-- Opening Marker --
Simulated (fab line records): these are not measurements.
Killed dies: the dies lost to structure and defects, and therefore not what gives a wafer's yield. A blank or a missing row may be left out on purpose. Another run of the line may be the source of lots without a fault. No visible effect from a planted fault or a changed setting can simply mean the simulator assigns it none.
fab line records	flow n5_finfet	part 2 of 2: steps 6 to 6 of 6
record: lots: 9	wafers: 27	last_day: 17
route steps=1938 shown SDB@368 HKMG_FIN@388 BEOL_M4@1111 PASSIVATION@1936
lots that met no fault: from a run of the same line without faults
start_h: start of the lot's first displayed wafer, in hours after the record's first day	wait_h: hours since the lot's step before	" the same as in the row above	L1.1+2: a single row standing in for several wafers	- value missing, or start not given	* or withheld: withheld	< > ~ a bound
-- Closing Marker --

From the first entry to the last, reproduce everything precisely.

WRITTEN RESPONSE —
Simulated (fab line records): these are not measurements.
Killed dies: the dies lost to structure and defects, and therefore not what gives a wafer's yield. A blank or a missing row may be left out on purpose. Another run of the line may be the source of lots without a fault. No visible effect from a planted fault or a changed setting can simply mean the simulator assigns it none.
fab line records	flow n5_finfet	part 2 of 2: steps 6 to 6 of 6
record: lots: 9	wafers: 27	last_day: 17
route steps=1938 shown SDB@368 HKMG_FIN@388 BEOL_M4@1111 PASSIVATION@1936
lots that met no fault: from a run of the same line without faults
start_h: start of the lot's first displayed wafer, in hours after the record's first day	wait_h: hours since the lot's step before	" the same as in the row above	L1.1+2: a single row standing in for several wafers	- value missing, or start not given	* or withheld: withheld	< > ~ a bound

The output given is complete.